[ACTIVITY] Return only the lines of the listing below that run from the line with "0000011100000111" through the line with "0011000001110000", both ends included, exactly as written.

─── DATA TO EXAMINE ───

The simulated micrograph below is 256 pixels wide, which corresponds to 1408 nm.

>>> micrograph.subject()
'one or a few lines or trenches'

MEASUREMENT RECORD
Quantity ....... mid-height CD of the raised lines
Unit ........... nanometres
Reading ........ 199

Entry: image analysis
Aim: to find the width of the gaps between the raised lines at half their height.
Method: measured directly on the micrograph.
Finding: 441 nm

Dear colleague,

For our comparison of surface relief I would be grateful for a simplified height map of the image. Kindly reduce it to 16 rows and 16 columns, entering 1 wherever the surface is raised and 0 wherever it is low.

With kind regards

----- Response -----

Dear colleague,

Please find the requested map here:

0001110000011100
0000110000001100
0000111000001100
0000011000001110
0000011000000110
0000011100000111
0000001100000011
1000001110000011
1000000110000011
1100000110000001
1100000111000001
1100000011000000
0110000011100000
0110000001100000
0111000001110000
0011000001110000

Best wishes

───

[EXERCISE OUTPUT]
0000011100000111
0000001100000011
1000001110000011
1000000110000011
1100000110000001
1100000111000001
1100000011000000
0110000011100000
0110000001100000
0111000001110000
0011000001110000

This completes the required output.